********************
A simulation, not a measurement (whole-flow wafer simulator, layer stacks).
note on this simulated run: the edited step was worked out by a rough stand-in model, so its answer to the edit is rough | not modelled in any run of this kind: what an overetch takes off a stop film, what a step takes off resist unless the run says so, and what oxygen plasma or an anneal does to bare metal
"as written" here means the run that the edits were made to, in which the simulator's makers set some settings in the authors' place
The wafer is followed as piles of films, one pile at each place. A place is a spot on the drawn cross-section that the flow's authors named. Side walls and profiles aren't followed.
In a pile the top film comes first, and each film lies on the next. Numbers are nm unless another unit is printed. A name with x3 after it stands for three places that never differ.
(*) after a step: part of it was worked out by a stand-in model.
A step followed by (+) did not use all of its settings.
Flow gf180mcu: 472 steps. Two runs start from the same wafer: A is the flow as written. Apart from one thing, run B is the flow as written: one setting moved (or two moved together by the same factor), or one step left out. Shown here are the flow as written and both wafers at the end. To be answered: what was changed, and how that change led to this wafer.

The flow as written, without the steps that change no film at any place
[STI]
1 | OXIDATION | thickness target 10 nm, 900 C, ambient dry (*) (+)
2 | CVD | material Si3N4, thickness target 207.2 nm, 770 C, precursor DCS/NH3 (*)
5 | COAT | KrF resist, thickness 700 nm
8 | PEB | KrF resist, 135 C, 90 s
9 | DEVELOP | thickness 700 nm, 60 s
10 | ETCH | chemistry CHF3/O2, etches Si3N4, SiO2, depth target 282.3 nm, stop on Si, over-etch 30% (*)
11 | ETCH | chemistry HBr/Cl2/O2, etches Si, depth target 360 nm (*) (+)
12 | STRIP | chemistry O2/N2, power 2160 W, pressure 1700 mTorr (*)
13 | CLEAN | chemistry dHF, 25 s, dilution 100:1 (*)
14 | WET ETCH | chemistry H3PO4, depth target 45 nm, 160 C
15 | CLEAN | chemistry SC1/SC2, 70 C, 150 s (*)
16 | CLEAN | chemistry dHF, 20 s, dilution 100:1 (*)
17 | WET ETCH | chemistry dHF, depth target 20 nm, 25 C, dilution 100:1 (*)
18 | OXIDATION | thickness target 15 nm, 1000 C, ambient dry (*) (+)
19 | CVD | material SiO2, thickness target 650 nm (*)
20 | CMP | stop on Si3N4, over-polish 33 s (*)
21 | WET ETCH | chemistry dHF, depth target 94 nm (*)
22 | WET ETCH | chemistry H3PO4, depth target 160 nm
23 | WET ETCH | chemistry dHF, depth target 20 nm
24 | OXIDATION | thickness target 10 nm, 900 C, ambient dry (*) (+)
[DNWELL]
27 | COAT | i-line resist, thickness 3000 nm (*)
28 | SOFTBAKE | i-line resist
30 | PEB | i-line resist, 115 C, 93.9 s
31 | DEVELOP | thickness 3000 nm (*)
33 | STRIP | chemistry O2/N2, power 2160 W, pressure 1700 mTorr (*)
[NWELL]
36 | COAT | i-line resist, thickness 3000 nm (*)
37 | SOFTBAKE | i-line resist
********************

#### Work task:
Starting at the top of the listing above, repeat every line exactly until the line that contains "A step followed" has been repeated too.

#### Answer box:
A simulation, not a measurement (whole-flow wafer simulator, layer stacks).
note on this simulated run: the edited step was worked out by a rough stand-in model, so its answer to the edit is rough | not modelled in any run of this kind: what an overetch takes off a stop film, what a step takes off resist unless the run says so, and what oxygen plasma or an anneal does to bare metal
"as written" here means the run that the edits were made to, in which the simulator's makers set some settings in the authors' place
The wafer is followed as piles of films, one pile at each place. A place is a spot on the drawn cross-section that the flow's authors named. Side walls and profiles aren't followed.
In a pile the top film comes first, and each film lies on the next. Numbers are nm unless another unit is printed. A name with x3 after it stands for three places that never differ.
(*) after a step: part of it was worked out by a stand-in model.
A step followed by (+) did not use all of its settings.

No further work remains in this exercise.